[WORK INSTRUCTION]
Using the records below, transcribe word for word the stretch from the line that contains "WAFERS WITH THEIR CHAMBER" through the line that contains "L095.6 | 632", both end lines included, and nothing else.

[RAW DATA]
++++

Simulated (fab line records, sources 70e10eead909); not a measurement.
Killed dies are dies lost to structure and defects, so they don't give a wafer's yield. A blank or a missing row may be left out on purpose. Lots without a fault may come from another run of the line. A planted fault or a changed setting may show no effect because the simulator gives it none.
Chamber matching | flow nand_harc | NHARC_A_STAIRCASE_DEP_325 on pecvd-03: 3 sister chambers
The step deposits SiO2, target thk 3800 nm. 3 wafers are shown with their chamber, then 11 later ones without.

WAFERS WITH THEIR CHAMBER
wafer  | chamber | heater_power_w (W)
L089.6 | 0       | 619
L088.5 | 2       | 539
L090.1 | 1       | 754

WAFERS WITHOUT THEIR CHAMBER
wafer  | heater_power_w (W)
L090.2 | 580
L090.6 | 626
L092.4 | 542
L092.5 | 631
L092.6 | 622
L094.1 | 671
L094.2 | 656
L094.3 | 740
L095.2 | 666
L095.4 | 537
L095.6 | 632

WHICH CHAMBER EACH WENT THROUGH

++++

[WRITTEN REPLY]
WAFERS WITH THEIR CHAMBER
wafer  | chamber | heater_power_w (W)
L089.6 | 0       | 619
L088.5 | 2       | 539
L090.1 | 1       | 754

WAFERS WITHOUT THEIR CHAMBER
wafer  | heater_power_w (W)
L090.2 | 580
L090.6 | 626
L092.4 | 542
L092.5 | 631
L092.6 | 622
L094.1 | 671
L094.2 | 656
L094.3 | 740
L095.2 | 666
L095.4 | 537
L095.6 | 632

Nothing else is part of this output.